• _ASSIGNED TASK_
Retype the material, please. Every line must match.

• _GIVEN RECORDS_
- Opening Delimiter -

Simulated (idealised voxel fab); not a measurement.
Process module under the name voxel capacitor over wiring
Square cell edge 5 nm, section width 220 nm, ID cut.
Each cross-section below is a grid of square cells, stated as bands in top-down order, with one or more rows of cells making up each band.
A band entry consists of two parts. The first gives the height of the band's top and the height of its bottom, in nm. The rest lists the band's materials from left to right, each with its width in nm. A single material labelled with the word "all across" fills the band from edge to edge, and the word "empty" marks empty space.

- Closing Delimiter -

• _TASK RESULT_
Simulated (idealised voxel fab); not a measurement.
Process module under the name voxel capacitor over wiring
Square cell edge 5 nm, section width 220 nm, ID cut.
Each cross-section below is a grid of square cells, stated as bands in top-down order, with one or more rows of cells making up each band.
A band entry consists of two parts. The first gives the height of the band's top and the height of its bottom, in nm. The rest lists the band's materials from left to right, each with its width in nm. A single material labelled with the word "all across" fills the band from edge to edge, and the word "empty" marks empty space.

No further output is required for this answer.